Exercise => Once the line with "type: simulated SEM image" is found in the entries below, print it and each following line exactly, stopping after the line with "Candidate: I'd say"; print nothing else.

####

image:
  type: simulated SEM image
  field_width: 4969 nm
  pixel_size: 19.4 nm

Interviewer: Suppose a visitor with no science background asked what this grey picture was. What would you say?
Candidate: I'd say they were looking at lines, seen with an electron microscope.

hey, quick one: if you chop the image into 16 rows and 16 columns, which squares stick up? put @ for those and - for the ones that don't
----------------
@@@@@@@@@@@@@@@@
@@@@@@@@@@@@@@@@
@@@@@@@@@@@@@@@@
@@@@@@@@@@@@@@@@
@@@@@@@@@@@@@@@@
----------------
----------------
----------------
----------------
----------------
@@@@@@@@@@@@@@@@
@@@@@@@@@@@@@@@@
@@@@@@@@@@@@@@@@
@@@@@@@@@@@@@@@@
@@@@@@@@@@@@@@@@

####

Exercise output =>
  type: simulated SEM image
  field_width: 4969 nm
  pixel_size: 19.4 nm

Interviewer: Suppose a visitor with no science background asked what this grey picture was. What would you say?
Candidate: I'd say they were looking at lines, seen with an electron microscope.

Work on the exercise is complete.